*Supplied material*:
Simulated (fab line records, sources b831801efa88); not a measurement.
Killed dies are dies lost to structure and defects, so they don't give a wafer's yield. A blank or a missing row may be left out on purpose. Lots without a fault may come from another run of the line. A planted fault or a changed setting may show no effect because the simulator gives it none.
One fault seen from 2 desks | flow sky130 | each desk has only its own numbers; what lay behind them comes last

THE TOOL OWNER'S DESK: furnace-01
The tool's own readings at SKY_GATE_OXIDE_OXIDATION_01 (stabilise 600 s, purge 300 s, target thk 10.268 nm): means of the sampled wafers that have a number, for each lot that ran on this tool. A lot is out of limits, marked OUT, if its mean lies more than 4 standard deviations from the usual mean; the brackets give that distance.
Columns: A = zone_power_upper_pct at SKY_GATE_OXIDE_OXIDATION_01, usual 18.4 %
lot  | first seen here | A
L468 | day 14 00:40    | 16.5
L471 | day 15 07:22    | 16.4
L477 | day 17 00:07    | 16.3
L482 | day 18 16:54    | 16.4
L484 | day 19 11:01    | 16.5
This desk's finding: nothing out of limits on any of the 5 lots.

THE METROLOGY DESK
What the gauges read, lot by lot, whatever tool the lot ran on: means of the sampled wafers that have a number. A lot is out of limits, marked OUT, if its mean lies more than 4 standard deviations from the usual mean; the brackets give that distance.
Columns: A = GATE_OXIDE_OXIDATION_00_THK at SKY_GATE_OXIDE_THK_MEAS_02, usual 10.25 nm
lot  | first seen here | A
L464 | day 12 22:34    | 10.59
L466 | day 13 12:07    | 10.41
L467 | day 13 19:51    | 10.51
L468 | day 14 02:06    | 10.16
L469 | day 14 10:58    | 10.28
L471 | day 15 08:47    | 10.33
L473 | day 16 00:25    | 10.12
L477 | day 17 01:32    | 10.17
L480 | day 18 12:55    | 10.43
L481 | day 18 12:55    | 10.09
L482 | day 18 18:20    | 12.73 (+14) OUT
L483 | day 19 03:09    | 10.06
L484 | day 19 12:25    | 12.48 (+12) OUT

*Work item*: Give back the lines of the data exactly as they are written, from the first line through the line containing "One fault seen".

*Exercise output*:
Simulated (fab line records, sources b831801efa88); not a measurement.
Killed dies are dies lost to structure and defects, so they don't give a wafer's yield. A blank or a missing row may be left out on purpose. Lots without a fault may come from another run of the line. A planted fault or a changed setting may show no effect because the simulator gives it none.
One fault seen from 2 desks | flow sky130 | each desk has only its own numbers; what lay behind them comes last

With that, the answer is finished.